-- REQUIREMENT --
The answer must be an exact reproduction of the lines from the start of the records below through the line containing "At each step", and nothing more.

--- DATA SHOWN Enclosed Below ---

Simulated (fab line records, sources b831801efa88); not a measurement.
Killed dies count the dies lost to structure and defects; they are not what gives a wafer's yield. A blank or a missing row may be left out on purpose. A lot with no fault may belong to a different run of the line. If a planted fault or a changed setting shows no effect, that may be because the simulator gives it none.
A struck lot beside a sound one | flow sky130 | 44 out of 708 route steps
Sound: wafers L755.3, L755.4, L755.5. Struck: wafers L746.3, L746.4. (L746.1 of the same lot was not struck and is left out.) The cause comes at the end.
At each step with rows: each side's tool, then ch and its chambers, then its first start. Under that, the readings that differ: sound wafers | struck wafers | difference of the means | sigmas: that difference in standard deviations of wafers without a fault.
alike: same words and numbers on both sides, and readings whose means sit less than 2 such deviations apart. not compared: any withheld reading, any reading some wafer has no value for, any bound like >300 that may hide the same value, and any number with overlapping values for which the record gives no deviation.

--- End of Enclosed DATA SHOWN ---

-- TASK RESPONSE --
Simulated (fab line records, sources b831801efa88); not a measurement.
Killed dies count the dies lost to structure and defects; they are not what gives a wafer's yield. A blank or a missing row may be left out on purpose. A lot with no fault may belong to a different run of the line. If a planted fault or a changed setting shows no effect, that may be because the simulator gives it none.
A struck lot beside a sound one | flow sky130 | 44 out of 708 route steps
Sound: wafers L755.3, L755.4, L755.5. Struck: wafers L746.3, L746.4. (L746.1 of the same lot was not struck and is left out.) The cause comes at the end.
At each step with rows: each side's tool, then ch and its chambers, then its first start. Under that, the readings that differ: sound wafers | struck wafers | difference of the means | sigmas: that difference in standard deviations of wafers without a fault.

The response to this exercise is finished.